◆ **Task item**:
From the line with "(*) after a" through the line with "A step followed", inclusive, return each line of the data below exactly and leave the rest out.

:: Supplied entries

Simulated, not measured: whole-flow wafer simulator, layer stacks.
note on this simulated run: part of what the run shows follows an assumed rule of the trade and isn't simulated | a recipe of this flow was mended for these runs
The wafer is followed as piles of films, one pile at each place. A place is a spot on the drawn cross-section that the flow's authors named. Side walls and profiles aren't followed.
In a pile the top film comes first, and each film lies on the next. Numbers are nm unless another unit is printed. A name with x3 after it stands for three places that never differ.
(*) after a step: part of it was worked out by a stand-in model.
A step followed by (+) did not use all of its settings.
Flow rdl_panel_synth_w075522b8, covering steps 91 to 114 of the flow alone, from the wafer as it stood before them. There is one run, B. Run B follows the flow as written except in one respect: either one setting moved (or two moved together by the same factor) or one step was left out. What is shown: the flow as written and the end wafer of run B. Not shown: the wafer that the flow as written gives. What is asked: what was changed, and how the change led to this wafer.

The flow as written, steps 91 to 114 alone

::::

◆ **Result**:
(*) after a step: part of it was worked out by a stand-in model.
A step followed by (+) did not use all of its settings.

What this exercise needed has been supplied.